- Assignment:
Only those lines in the data below from the line containing "----XXXXXX--------XXXXXX-------X" through the line containing "-XXXXXX--------XXXXXX--------XXX", both included, should be restated word for word.

== Recorded data

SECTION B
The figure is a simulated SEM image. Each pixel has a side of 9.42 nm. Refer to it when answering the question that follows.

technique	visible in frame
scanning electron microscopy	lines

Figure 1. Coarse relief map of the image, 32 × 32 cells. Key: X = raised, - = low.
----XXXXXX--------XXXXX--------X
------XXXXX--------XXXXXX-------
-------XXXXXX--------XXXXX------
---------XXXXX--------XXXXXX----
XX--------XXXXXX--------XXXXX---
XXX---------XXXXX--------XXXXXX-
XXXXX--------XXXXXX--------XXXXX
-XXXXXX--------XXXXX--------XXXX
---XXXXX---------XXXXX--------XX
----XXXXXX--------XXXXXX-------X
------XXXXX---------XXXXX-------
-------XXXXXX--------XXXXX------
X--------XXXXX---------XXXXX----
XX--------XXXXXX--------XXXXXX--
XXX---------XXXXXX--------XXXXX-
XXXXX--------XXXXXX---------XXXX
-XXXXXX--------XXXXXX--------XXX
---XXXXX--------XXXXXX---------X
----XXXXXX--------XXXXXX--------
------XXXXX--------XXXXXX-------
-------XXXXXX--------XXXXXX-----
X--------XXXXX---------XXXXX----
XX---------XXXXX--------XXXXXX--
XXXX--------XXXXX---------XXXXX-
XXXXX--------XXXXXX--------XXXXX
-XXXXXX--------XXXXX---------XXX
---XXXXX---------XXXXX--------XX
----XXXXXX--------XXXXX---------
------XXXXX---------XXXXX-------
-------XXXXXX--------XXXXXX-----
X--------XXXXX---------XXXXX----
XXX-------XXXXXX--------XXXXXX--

====

- Problem solution:
----XXXXXX--------XXXXXX-------X
------XXXXX---------XXXXX-------
-------XXXXXX--------XXXXX------
X--------XXXXX---------XXXXX----
XX--------XXXXXX--------XXXXXX--
XXX---------XXXXXX--------XXXXX-
XXXXX--------XXXXXX---------XXXX
-XXXXXX--------XXXXXX--------XXX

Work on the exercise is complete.